**WORK ITEM**
Below is a listing; restate from it, character for character, the lines beginning at the line holding "Name of the" and ending at the line holding "This is section", both included.

**DATASET RECORDS**
....................

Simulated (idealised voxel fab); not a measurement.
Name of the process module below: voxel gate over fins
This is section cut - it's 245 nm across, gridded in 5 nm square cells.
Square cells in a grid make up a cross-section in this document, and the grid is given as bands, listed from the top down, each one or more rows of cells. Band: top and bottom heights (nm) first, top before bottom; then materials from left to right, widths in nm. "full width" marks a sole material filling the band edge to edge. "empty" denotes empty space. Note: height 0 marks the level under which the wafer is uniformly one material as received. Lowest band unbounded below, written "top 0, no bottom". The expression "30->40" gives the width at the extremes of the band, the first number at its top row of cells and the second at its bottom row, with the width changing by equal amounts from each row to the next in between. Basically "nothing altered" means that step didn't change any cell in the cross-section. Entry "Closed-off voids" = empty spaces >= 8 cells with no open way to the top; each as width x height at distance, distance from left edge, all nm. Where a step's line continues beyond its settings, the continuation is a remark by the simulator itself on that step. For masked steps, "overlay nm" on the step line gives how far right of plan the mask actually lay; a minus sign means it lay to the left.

....................

**SOLUTION**
Name of the process module below: voxel gate over fins
This is section cut - it's 245 nm across, gridded in 5 nm square cells.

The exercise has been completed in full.